WORK REQUEST: The answer must be every entry, retyped without a single difference.

Segment Start: EXTRACTED MATERIAL

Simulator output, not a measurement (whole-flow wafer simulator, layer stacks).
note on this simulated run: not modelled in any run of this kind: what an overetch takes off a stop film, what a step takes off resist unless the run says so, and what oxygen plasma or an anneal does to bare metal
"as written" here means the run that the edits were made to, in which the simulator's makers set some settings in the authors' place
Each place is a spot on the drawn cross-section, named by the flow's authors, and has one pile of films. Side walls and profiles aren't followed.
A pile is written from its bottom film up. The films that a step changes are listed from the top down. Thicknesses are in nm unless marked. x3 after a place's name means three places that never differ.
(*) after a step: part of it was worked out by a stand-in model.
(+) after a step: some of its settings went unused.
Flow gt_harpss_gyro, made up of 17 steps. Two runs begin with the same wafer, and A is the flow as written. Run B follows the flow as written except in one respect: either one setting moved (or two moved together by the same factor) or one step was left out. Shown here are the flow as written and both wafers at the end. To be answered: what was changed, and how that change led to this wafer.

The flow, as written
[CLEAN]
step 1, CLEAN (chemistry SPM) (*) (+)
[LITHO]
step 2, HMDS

Segment End: EXTRACTED MATERIAL

TASK OUTPUT:
Simulator output, not a measurement (whole-flow wafer simulator, layer stacks).
note on this simulated run: not modelled in any run of this kind: what an overetch takes off a stop film, what a step takes off resist unless the run says so, and what oxygen plasma or an anneal does to bare metal
"as written" here means the run that the edits were made to, in which the simulator's makers set some settings in the authors' place
Each place is a spot on the drawn cross-section, named by the flow's authors, and has one pile of films. Side walls and profiles aren't followed.
A pile is written from its bottom film up. The films that a step changes are listed from the top down. Thicknesses are in nm unless marked. x3 after a place's name means three places that never differ.
(*) after a step: part of it was worked out by a stand-in model.
(+) after a step: some of its settings went unused.
Flow gt_harpss_gyro, made up of 17 steps. Two runs begin with the same wafer, and A is the flow as written. Run B follows the flow as written except in one respect: either one setting moved (or two moved together by the same factor) or one step was left out. Shown here are the flow as written and both wafers at the end. To be answered: what was changed, and how that change led to this wafer.

The flow, as written
[CLEAN]
step 1, CLEAN (chemistry SPM) (*) (+)
[LITHO]
step 2, HMDS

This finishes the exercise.